▸ **Stored data**:
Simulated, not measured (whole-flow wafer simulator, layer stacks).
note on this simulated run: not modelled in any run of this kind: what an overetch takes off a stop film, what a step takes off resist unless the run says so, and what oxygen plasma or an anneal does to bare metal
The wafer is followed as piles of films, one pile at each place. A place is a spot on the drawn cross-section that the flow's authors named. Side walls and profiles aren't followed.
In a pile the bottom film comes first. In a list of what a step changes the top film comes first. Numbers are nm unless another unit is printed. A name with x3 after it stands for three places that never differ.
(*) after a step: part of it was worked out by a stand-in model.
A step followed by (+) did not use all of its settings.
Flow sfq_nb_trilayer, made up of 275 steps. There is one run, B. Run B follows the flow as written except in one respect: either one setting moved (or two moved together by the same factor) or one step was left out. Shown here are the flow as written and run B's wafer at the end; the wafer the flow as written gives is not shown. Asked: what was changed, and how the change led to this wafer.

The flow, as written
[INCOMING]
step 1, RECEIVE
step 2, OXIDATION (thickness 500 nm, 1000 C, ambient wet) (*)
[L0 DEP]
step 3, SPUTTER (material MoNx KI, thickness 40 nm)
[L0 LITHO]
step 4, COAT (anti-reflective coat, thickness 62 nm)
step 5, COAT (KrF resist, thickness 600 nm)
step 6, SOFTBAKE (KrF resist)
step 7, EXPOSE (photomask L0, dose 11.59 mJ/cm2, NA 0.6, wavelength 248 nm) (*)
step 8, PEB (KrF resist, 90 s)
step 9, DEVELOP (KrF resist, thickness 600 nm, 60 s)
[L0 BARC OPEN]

▸ **Action item**:
Only one stretch of the entries above is wanted: the lines from the one containing "step 4, COAT" through the one containing "step 9, DEVELOP". Please reproduce it exactly.

▸ **Response box**:
step 4, COAT (anti-reflective coat, thickness 62 nm)
step 5, COAT (KrF resist, thickness 600 nm)
step 6, SOFTBAKE (KrF resist)
step 7, EXPOSE (photomask L0, dose 11.59 mJ/cm2, NA 0.6, wavelength 248 nm) (*)
step 8, PEB (KrF resist, 90 s)
step 9, DEVELOP (KrF resist, thickness 600 nm, 60 s)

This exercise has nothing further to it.